◆ ◆ ◆ ◆
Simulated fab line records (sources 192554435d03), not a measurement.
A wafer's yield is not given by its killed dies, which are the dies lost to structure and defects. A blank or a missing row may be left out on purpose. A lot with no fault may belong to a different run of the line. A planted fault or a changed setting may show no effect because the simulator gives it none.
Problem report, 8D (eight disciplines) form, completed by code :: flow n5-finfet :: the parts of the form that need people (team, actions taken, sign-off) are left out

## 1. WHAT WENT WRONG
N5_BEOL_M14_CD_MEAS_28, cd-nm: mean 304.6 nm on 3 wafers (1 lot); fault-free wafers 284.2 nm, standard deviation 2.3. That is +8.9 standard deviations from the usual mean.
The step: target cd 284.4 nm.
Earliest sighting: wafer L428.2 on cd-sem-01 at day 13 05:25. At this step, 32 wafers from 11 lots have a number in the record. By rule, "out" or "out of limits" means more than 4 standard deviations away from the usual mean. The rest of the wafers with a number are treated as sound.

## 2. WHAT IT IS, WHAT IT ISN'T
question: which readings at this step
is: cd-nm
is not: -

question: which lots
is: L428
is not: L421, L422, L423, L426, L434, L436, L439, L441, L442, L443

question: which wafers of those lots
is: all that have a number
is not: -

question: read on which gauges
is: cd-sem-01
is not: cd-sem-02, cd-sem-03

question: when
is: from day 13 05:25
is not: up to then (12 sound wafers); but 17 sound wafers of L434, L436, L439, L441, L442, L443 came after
◆ ◆ ◆ ◆

# Work instruction
Every record must be transcribed exactly as written.

# Answer box
Simulated fab line records (sources 192554435d03), not a measurement.
A wafer's yield is not given by its killed dies, which are the dies lost to structure and defects. A blank or a missing row may be left out on purpose. A lot with no fault may belong to a different run of the line. A planted fault or a changed setting may show no effect because the simulator gives it none.
Problem report, 8D (eight disciplines) form, completed by code :: flow n5-finfet :: the parts of the form that need people (team, actions taken, sign-off) are left out

## 1. WHAT WENT WRONG
N5_BEOL_M14_CD_MEAS_28, cd-nm: mean 304.6 nm on 3 wafers (1 lot); fault-free wafers 284.2 nm, standard deviation 2.3. That is +8.9 standard deviations from the usual mean.
The step: target cd 284.4 nm.
Earliest sighting: wafer L428.2 on cd-sem-01 at day 13 05:25. At this step, 32 wafers from 11 lots have a number in the record. By rule, "out" or "out of limits" means more than 4 standard deviations away from the usual mean. The rest of the wafers with a number are treated as sound.

## 2. WHAT IT IS, WHAT IT ISN'T
question: which readings at this step
is: cd-nm
is not: -

question: which lots
is: L428
is not: L421, L422, L423, L426, L434, L436, L439, L441, L442, L443

question: which wafers of those lots
is: all that have a number
is not: -

question: read on which gauges
is: cd-sem-01
is not: cd-sem-02, cd-sem-03

question: when
is: from day 13 05:25
is not: up to then (12 sound wafers); but 17 sound wafers of L434, L436, L439, L441, L442, L443 came after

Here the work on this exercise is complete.